*** Begin section ***

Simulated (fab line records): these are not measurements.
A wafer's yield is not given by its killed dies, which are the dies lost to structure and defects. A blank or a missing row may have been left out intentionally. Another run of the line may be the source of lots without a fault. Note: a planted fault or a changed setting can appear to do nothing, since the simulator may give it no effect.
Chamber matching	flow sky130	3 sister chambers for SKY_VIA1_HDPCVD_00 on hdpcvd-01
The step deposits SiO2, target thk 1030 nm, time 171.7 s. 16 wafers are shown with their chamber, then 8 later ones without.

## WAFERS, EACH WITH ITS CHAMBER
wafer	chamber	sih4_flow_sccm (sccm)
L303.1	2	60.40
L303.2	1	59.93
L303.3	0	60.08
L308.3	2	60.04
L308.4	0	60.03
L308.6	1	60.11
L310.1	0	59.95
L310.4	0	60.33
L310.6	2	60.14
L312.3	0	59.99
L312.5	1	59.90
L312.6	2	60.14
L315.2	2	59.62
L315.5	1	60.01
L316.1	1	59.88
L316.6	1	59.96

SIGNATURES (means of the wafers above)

*** End section ***

WORK TASK:
Look above for the line with "A wafer's yield" and the line with "## WAFERS, EACH WITH ITS CHAMBER", and reproduce exactly those two lines plus every line between, nothing more.

WRITTEN SOLUTION:
A wafer's yield is not given by its killed dies, which are the dies lost to structure and defects. A blank or a missing row may have been left out intentionally. Another run of the line may be the source of lots without a fault. Note: a planted fault or a changed setting can appear to do nothing, since the simulator may give it no effect.
Chamber matching	flow sky130	3 sister chambers for SKY_VIA1_HDPCVD_00 on hdpcvd-01
The step deposits SiO2, target thk 1030 nm, time 171.7 s. 16 wafers are shown with their chamber, then 8 later ones without.

## WAFERS, EACH WITH ITS CHAMBER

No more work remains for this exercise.